Look below for the lines from the one with "Result from this desk: across the 5" to the one with "## FROM THE METROLOGY DESK", and copy exactly those lines, both ends included.

> Entries supplied:
----------------------------------------

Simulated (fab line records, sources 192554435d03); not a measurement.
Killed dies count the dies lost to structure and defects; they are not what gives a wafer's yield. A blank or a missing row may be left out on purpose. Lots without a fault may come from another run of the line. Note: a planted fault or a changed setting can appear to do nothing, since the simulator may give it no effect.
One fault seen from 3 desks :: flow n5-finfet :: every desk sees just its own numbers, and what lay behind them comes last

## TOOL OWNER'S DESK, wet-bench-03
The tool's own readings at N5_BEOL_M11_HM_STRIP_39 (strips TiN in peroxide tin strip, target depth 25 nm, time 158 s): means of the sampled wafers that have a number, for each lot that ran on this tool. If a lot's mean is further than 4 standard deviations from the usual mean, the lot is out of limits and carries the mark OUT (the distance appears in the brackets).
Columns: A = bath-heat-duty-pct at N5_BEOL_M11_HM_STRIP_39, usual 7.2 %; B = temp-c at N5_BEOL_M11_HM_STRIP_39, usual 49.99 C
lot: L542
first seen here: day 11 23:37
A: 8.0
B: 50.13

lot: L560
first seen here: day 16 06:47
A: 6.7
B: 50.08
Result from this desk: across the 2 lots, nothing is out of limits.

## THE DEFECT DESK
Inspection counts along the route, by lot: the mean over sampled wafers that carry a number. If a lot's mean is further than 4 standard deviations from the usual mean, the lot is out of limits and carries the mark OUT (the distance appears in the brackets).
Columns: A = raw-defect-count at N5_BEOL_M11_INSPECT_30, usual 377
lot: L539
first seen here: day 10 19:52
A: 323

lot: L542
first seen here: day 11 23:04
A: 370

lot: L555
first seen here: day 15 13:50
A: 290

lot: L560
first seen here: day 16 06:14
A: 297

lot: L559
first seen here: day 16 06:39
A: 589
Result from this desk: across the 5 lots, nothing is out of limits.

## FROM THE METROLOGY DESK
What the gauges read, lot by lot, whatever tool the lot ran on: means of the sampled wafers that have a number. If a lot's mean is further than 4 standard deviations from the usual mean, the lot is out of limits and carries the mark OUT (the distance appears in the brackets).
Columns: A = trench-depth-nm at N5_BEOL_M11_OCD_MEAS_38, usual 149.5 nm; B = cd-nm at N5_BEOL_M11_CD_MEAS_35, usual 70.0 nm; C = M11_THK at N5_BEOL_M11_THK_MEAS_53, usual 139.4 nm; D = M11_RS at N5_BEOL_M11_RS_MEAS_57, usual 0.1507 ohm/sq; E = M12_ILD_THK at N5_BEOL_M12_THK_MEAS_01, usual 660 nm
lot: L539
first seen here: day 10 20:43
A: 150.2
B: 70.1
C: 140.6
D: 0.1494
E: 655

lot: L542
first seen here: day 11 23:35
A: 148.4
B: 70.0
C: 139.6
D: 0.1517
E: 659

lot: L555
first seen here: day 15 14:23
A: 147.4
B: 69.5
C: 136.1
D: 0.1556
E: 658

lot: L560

----------------------------------------

> Expected answer:
Result from this desk: across the 5 lots, nothing is out of limits.

## FROM THE METROLOGY DESK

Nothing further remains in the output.